Segment Start: Information

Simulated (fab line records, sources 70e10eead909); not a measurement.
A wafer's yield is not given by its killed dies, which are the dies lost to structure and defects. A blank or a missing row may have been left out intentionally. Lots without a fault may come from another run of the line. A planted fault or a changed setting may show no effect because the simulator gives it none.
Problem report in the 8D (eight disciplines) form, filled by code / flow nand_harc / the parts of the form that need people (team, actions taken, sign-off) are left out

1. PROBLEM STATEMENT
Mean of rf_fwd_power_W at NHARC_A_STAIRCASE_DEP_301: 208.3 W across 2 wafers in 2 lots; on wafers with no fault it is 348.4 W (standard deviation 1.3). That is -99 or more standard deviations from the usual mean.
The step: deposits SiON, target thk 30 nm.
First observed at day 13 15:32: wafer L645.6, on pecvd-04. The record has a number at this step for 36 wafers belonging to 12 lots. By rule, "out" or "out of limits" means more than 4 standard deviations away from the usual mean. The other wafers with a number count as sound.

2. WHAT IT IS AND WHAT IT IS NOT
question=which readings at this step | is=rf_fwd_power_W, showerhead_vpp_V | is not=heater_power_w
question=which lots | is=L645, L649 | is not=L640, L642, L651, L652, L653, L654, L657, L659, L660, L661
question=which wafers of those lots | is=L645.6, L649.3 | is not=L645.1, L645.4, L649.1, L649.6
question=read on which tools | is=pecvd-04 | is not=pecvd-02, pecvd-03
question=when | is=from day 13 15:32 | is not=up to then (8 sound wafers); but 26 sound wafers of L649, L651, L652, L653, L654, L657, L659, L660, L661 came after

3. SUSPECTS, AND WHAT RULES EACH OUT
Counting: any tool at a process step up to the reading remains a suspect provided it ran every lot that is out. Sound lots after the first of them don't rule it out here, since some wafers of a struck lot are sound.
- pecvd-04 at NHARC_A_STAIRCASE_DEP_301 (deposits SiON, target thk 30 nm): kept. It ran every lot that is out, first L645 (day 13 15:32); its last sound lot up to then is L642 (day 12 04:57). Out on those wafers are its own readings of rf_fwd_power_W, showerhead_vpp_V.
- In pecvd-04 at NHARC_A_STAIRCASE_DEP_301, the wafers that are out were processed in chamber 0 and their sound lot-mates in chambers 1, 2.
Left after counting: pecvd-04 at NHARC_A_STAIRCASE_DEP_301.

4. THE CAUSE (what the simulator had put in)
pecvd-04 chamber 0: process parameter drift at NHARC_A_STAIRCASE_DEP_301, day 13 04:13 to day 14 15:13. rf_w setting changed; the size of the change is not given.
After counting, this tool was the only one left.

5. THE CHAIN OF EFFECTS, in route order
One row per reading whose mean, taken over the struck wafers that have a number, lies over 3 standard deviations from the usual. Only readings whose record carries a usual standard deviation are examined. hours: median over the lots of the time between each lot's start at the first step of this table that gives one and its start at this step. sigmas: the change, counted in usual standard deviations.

Segment End: Information

Output the records above exactly, from their first line through the line that contains "The step: deposits SiON, target thk 30 nm.", and add nothing.

Simulated (fab line records, sources 70e10eead909); not a measurement.
A wafer's yield is not given by its killed dies, which are the dies lost to structure and defects. A blank or a missing row may have been left out intentionally. Lots without a fault may come from another run of the line. A planted fault or a changed setting may show no effect because the simulator gives it none.
Problem report in the 8D (eight disciplines) form, filled by code / flow nand_harc / the parts of the form that need people (team, actions taken, sign-off) are left out

1. PROBLEM STATEMENT
Mean of rf_fwd_power_W at NHARC_A_STAIRCASE_DEP_301: 208.3 W across 2 wafers in 2 lots; on wafers with no fault it is 348.4 W (standard deviation 1.3). That is -99 or more standard deviations from the usual mean.
The step: deposits SiON, target thk 30 nm.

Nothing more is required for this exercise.